Verbatim, and with nothing else, reproduce the data below from its first line through the line containing "Flow gf180mcu, with".

#####
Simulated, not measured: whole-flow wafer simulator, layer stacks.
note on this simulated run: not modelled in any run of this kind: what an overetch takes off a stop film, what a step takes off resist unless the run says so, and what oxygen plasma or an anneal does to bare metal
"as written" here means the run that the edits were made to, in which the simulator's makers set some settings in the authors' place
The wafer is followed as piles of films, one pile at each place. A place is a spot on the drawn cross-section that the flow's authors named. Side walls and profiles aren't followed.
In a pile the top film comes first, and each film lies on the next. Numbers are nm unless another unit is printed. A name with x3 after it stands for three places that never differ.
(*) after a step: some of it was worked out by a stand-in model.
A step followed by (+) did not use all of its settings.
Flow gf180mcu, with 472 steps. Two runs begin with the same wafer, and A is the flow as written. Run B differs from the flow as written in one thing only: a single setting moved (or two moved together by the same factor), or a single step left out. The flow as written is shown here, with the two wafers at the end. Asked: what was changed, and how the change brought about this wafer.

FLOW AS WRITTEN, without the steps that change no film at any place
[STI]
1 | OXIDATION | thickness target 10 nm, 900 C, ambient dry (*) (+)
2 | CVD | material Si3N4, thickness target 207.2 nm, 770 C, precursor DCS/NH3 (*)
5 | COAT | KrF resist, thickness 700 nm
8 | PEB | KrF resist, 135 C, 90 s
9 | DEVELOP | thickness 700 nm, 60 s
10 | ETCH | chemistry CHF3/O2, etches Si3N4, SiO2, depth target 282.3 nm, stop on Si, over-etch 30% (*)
#####

:: WORKED SOLUTION ::
Simulated, not measured: whole-flow wafer simulator, layer stacks.
note on this simulated run: not modelled in any run of this kind: what an overetch takes off a stop film, what a step takes off resist unless the run says so, and what oxygen plasma or an anneal does to bare metal
"as written" here means the run that the edits were made to, in which the simulator's makers set some settings in the authors' place
The wafer is followed as piles of films, one pile at each place. A place is a spot on the drawn cross-section that the flow's authors named. Side walls and profiles aren't followed.
In a pile the top film comes first, and each film lies on the next. Numbers are nm unless another unit is printed. A name with x3 after it stands for three places that never differ.
(*) after a step: some of it was worked out by a stand-in model.
A step followed by (+) did not use all of its settings.
Flow gf180mcu, with 472 steps. Two runs begin with the same wafer, and A is the flow as written. Run B differs from the flow as written in one thing only: a single setting moved (or two moved together by the same factor), or a single step left out. The flow as written is shown here, with the two wafers at the end. Asked: what was changed, and how the change brought about this wafer.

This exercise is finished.